Exercise: Copy the listing below line for line, from its opening line to the one with "(with 18 more places)", both included; stop there.

──────── Extracted information ────────
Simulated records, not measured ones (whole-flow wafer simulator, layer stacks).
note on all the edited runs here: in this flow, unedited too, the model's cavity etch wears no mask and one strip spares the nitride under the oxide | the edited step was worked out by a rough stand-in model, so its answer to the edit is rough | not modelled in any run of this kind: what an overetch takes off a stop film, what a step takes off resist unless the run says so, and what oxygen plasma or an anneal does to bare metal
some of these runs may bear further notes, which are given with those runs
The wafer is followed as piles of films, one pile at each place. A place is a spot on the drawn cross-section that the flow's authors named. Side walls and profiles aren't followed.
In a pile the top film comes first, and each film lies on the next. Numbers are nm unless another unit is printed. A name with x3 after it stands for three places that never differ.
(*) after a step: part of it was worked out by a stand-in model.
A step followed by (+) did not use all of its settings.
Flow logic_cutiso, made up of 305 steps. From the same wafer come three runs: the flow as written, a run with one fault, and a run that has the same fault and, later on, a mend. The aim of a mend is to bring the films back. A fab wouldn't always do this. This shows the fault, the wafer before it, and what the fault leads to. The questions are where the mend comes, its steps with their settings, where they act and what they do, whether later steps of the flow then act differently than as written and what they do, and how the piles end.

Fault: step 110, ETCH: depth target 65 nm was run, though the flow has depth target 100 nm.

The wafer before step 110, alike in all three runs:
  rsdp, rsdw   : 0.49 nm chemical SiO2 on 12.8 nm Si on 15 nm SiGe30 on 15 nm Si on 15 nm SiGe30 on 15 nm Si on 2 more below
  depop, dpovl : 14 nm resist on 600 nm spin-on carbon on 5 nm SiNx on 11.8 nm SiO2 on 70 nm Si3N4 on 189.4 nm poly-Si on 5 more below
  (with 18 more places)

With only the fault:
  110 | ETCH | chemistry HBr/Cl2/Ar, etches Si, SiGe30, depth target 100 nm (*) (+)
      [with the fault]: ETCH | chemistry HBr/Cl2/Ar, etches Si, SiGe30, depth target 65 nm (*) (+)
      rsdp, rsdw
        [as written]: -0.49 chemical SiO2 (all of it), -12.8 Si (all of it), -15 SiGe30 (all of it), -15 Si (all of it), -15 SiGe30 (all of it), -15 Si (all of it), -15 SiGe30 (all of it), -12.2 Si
────────

Written solution:
Simulated records, not measured ones (whole-flow wafer simulator, layer stacks).
note on all the edited runs here: in this flow, unedited too, the model's cavity etch wears no mask and one strip spares the nitride under the oxide | the edited step was worked out by a rough stand-in model, so its answer to the edit is rough | not modelled in any run of this kind: what an overetch takes off a stop film, what a step takes off resist unless the run says so, and what oxygen plasma or an anneal does to bare metal
some of these runs may bear further notes, which are given with those runs
The wafer is followed as piles of films, one pile at each place. A place is a spot on the drawn cross-section that the flow's authors named. Side walls and profiles aren't followed.
In a pile the top film comes first, and each film lies on the next. Numbers are nm unless another unit is printed. A name with x3 after it stands for three places that never differ.
(*) after a step: part of it was worked out by a stand-in model.
A step followed by (+) did not use all of its settings.
Flow logic_cutiso, made up of 305 steps. From the same wafer come three runs: the flow as written, a run with one fault, and a run that has the same fault and, later on, a mend. The aim of a mend is to bring the films back. A fab wouldn't always do this. This shows the fault, the wafer before it, and what the fault leads to. The questions are where the mend comes, its steps with their settings, where they act and what they do, whether later steps of the flow then act differently than as written and what they do, and how the piles end.

Fault: step 110, ETCH: depth target 65 nm was run, though the flow has depth target 100 nm.

The wafer before step 110, alike in all three runs:
  rsdp, rsdw   : 0.49 nm chemical SiO2 on 12.8 nm Si on 15 nm SiGe30 on 15 nm Si on 15 nm SiGe30 on 15 nm Si on 2 more below
  depop, dpovl : 14 nm resist on 600 nm spin-on carbon on 5 nm SiNx on 11.8 nm SiO2 on 70 nm Si3N4 on 189.4 nm poly-Si on 5 more below
  (with 18 more places)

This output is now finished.